EXCERPTED DATA Block Start

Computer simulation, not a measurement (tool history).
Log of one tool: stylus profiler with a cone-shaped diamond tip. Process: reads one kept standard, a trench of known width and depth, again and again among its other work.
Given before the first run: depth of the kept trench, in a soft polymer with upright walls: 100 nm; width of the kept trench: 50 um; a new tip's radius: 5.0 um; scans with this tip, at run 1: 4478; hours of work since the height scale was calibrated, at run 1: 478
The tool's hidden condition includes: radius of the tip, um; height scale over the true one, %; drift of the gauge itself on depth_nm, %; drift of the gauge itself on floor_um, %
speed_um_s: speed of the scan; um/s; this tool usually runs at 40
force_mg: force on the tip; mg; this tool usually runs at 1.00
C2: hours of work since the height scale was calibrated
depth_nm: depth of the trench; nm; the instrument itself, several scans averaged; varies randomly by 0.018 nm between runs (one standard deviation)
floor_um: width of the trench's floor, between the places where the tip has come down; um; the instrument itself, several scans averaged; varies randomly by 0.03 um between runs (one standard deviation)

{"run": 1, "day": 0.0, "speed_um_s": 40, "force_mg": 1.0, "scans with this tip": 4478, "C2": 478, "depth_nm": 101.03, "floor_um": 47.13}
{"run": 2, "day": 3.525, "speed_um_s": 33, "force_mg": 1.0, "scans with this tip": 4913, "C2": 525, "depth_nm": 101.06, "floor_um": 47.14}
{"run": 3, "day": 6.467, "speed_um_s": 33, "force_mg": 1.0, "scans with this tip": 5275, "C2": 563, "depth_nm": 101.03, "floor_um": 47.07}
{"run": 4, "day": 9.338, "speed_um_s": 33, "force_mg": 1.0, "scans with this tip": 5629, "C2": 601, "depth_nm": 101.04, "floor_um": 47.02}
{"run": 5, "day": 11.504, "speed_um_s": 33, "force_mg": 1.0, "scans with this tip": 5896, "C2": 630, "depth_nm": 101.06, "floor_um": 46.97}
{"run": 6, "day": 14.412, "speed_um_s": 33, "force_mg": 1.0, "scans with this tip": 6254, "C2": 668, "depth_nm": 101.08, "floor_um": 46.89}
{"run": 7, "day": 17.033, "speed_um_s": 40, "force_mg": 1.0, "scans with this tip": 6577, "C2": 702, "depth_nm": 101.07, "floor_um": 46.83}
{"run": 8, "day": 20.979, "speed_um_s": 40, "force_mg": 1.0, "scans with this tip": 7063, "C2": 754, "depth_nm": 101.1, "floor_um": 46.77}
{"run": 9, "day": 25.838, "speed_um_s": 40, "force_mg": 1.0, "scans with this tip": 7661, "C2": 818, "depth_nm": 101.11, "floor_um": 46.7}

EXCERPTED DATA Block End

* **ACTION ITEM**
The lines above, from the start of the records through the one containing "C2: hours of", are to be printed exactly, and nothing else is to be included.

* **YOUR RESPONSE**
Computer simulation, not a measurement (tool history).
Log of one tool: stylus profiler with a cone-shaped diamond tip. Process: reads one kept standard, a trench of known width and depth, again and again among its other work.
Given before the first run: depth of the kept trench, in a soft polymer with upright walls: 100 nm; width of the kept trench: 50 um; a new tip's radius: 5.0 um; scans with this tip, at run 1: 4478; hours of work since the height scale was calibrated, at run 1: 478
The tool's hidden condition includes: radius of the tip, um; height scale over the true one, %; drift of the gauge itself on depth_nm, %; drift of the gauge itself on floor_um, %
speed_um_s: speed of the scan; um/s; this tool usually runs at 40
force_mg: force on the tip; mg; this tool usually runs at 1.00
C2: hours of work since the height scale was calibrated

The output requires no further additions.